────────────────────────────────────────
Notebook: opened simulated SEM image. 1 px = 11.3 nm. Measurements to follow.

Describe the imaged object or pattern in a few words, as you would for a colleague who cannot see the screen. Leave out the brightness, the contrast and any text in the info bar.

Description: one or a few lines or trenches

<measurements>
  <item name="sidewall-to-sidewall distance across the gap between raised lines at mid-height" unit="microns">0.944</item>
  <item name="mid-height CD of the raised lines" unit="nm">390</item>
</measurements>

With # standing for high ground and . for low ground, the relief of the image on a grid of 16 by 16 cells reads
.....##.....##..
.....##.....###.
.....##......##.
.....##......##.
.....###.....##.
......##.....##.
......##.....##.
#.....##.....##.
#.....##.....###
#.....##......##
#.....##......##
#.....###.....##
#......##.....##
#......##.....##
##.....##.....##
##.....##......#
────────────────────────────────────────

Go back to the listing above and please repeat it exactly.

> _TASK RESULT_:
Notebook: opened simulated SEM image. 1 px = 11.3 nm. Measurements to follow.

Describe the imaged object or pattern in a few words, as you would for a colleague who cannot see the screen. Leave out the brightness, the contrast and any text in the info bar.

Description: one or a few lines or trenches

<measurements>
  <item name="sidewall-to-sidewall distance across the gap between raised lines at mid-height" unit="microns">0.944</item>
  <item name="mid-height CD of the raised lines" unit="nm">390</item>
</measurements>

With # standing for high ground and . for low ground, the relief of the image on a grid of 16 by 16 cells reads
.....##.....##..
.....##.....###.
.....##......##.
.....##......##.
.....###.....##.
......##.....##.
......##.....##.
#.....##.....##.
#.....##.....###
#.....##......##
#.....##......##
#.....###.....##
#......##.....##
#......##.....##
##.....##.....##
##.....##......#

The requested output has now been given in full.